Given information -
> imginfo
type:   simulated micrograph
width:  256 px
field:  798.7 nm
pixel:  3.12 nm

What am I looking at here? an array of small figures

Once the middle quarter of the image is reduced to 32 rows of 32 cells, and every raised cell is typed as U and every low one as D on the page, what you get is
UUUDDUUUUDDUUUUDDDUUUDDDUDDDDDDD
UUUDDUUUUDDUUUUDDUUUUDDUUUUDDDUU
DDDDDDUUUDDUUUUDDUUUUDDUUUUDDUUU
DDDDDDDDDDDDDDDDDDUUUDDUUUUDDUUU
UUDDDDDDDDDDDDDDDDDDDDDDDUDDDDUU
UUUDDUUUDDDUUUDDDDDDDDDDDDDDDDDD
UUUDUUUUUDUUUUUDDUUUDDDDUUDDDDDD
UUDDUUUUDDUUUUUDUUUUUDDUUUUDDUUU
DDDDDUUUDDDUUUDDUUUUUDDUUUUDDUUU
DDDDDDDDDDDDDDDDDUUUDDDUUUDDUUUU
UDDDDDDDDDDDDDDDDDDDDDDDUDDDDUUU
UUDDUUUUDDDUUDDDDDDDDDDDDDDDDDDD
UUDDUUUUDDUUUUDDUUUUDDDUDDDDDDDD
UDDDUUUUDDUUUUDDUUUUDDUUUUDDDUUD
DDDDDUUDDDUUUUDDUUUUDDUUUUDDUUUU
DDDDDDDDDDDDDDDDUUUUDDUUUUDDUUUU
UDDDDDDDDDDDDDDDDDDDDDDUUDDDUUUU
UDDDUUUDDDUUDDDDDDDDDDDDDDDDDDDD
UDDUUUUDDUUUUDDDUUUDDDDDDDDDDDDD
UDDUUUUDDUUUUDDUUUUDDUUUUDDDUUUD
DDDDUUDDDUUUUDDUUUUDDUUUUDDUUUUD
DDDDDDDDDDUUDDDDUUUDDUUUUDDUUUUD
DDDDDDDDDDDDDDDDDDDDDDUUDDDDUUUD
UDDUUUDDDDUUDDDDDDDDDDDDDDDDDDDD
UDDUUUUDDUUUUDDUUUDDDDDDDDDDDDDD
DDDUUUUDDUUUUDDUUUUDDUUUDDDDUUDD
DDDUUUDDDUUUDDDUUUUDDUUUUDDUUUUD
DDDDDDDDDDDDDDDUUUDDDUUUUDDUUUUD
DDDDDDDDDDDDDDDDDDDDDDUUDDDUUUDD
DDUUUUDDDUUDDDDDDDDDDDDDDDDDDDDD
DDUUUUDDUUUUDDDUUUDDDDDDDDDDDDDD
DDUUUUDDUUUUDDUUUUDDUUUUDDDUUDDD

Action item - Return the material exactly as it stands above, but only from its first line to the line containing "UUUDDUUUDDDUUUDDDDDDDDDDDDDDDDDD", both ends included.

Written answer -
> imginfo
type:   simulated micrograph
width:  256 px
field:  798.7 nm
pixel:  3.12 nm

What am I looking at here? an array of small figures

Once the middle quarter of the image is reduced to 32 rows of 32 cells, and every raised cell is typed as U and every low one as D on the page, what you get is
UUUDDUUUUDDUUUUDDDUUUDDDUDDDDDDD
UUUDDUUUUDDUUUUDDUUUUDDUUUUDDDUU
DDDDDDUUUDDUUUUDDUUUUDDUUUUDDUUU
DDDDDDDDDDDDDDDDDDUUUDDUUUUDDUUU
UUDDDDDDDDDDDDDDDDDDDDDDDUDDDDUU
UUUDDUUUDDDUUUDDDDDDDDDDDDDDDDDD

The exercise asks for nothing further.